- _Work item_:
Take the lines below from the first through the one that contains "note on all" and copy them exactly.

- _Given information_:
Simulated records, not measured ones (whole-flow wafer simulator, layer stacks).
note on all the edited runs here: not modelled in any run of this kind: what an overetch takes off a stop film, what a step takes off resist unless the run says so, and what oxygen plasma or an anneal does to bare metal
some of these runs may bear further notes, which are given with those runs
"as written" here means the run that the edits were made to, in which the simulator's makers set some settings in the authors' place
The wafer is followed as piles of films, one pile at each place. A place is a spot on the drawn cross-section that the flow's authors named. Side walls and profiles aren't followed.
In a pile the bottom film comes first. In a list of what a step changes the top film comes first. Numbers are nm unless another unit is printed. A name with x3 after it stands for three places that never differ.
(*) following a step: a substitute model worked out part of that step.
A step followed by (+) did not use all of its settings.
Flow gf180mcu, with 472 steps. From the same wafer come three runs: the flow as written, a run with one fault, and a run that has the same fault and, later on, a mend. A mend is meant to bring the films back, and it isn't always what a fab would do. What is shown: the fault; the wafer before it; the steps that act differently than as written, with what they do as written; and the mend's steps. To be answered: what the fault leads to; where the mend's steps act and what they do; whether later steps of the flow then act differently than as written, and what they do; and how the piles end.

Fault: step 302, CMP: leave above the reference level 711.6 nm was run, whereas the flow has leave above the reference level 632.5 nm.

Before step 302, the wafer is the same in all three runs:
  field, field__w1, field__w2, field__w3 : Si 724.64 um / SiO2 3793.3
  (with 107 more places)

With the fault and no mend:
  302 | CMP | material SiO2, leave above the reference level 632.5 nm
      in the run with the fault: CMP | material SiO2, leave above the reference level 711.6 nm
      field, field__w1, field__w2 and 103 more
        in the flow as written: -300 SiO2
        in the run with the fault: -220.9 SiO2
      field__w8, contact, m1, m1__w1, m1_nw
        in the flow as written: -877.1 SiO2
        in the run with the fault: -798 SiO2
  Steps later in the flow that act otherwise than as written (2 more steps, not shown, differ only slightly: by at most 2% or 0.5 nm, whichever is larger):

- _Result_:
Simulated records, not measured ones (whole-flow wafer simulator, layer stacks).
note on all the edited runs here: not modelled in any run of this kind: what an overetch takes off a stop film, what a step takes off resist unless the run says so, and what oxygen plasma or an anneal does to bare metal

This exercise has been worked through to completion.